Given records
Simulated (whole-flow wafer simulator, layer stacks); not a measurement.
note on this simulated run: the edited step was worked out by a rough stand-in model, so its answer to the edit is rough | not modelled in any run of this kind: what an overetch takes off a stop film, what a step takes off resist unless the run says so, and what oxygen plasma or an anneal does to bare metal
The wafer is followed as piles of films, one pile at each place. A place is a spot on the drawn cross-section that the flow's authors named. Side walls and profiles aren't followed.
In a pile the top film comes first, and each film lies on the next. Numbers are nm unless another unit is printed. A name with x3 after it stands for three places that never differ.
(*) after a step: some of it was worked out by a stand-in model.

Brief
The whole set of records needs to be written out exactly.

Task result
Simulated (whole-flow wafer simulator, layer stacks); not a measurement.
note on this simulated run: the edited step was worked out by a rough stand-in model, so its answer to the edit is rough | not modelled in any run of this kind: what an overetch takes off a stop film, what a step takes off resist unless the run says so, and what oxygen plasma or an anneal does to bare metal
The wafer is followed as piles of films, one pile at each place. A place is a spot on the drawn cross-section that the flow's authors named. Side walls and profiles aren't followed.
In a pile the top film comes first, and each film lies on the next. Numbers are nm unless another unit is printed. A name with x3 after it stands for three places that never differ.
(*) after a step: some of it was worked out by a stand-in model.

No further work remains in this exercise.